WORK ITEM: Everything from the line containing "Run 13A, hour" through the line containing "Run 16A, hour" in the listing below should be copied exactly, and nothing more.

[Start of section]
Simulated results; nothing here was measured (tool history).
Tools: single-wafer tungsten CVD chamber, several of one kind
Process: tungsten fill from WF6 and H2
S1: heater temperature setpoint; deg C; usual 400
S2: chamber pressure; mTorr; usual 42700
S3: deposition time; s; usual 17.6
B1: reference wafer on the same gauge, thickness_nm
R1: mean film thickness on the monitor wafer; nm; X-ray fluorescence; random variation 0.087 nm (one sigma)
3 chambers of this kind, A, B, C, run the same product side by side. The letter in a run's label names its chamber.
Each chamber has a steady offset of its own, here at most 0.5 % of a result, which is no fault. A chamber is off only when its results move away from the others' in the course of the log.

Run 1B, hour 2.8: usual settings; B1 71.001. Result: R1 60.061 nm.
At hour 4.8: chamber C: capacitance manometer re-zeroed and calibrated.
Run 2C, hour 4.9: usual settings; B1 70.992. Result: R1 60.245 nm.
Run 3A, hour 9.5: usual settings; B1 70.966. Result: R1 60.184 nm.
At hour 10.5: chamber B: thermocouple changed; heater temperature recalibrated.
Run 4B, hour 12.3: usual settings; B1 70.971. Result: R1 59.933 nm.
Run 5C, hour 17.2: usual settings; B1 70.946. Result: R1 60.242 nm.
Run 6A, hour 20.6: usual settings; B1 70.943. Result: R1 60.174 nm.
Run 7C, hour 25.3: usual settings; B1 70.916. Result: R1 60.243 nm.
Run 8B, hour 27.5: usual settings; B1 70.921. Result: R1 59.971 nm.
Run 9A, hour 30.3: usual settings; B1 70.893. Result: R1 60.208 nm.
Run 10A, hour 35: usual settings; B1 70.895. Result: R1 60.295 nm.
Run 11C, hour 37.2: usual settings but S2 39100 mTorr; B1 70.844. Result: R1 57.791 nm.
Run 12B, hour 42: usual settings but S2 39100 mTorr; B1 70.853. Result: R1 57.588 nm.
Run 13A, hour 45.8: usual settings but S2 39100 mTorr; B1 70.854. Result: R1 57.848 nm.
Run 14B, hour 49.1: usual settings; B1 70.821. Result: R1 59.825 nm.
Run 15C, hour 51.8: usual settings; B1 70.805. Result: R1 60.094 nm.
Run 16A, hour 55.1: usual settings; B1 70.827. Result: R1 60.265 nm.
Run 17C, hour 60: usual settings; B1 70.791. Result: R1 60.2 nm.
[End of section]

WRITTEN SOLUTION:
Run 13A, hour 45.8: usual settings but S2 39100 mTorr; B1 70.854. Result: R1 57.848 nm.
Run 14B, hour 49.1: usual settings; B1 70.821. Result: R1 59.825 nm.
Run 15C, hour 51.8: usual settings; B1 70.805. Result: R1 60.094 nm.
Run 16A, hour 55.1: usual settings; B1 70.827. Result: R1 60.265 nm.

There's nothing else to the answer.